## Exercise data

———

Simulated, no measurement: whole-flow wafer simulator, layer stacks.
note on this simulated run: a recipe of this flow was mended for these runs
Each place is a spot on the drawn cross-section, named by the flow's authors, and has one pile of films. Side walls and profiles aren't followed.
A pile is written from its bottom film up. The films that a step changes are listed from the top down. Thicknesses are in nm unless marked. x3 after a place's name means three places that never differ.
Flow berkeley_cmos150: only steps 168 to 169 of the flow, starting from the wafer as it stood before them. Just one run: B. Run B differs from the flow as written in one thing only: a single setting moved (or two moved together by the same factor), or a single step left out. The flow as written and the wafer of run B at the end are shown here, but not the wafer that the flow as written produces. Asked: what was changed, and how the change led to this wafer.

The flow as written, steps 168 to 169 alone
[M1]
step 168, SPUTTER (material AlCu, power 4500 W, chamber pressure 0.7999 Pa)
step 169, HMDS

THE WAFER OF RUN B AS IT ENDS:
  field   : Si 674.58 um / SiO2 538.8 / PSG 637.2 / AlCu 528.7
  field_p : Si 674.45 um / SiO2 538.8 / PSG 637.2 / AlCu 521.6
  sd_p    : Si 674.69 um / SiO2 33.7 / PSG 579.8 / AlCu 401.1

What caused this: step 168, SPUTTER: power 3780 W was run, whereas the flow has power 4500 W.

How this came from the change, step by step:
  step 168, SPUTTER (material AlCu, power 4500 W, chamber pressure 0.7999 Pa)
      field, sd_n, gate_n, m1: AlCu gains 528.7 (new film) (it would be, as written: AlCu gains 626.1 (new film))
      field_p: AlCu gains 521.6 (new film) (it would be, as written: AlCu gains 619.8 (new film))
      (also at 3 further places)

———

## Brief
Starting at the line that has "Flow berkeley_cmos150: only" and ending at the line that has "field_p: AlCu gains", please write out the lines above exactly, leaving out all others.

## Written answer
Flow berkeley_cmos150: only steps 168 to 169 of the flow, starting from the wafer as it stood before them. Just one run: B. Run B differs from the flow as written in one thing only: a single setting moved (or two moved together by the same factor), or a single step left out. The flow as written and the wafer of run B at the end are shown here, but not the wafer that the flow as written produces. Asked: what was changed, and how the change led to this wafer.

The flow as written, steps 168 to 169 alone
[M1]
step 168, SPUTTER (material AlCu, power 4500 W, chamber pressure 0.7999 Pa)
step 169, HMDS

THE WAFER OF RUN B AS IT ENDS:
  field   : Si 674.58 um / SiO2 538.8 / PSG 637.2 / AlCu 528.7
  field_p : Si 674.45 um / SiO2 538.8 / PSG 637.2 / AlCu 521.6
  sd_p    : Si 674.69 um / SiO2 33.7 / PSG 579.8 / AlCu 401.1

What caused this: step 168, SPUTTER: power 3780 W was run, whereas the flow has power 4500 W.

How this came from the change, step by step:
  step 168, SPUTTER (material AlCu, power 4500 W, chamber pressure 0.7999 Pa)
      field, sd_n, gate_n, m1: AlCu gains 528.7 (new film) (it would be, as written: AlCu gains 626.1 (new film))
      field_p: AlCu gains 521.6 (new film) (it would be, as written: AlCu gains 619.8 (new film))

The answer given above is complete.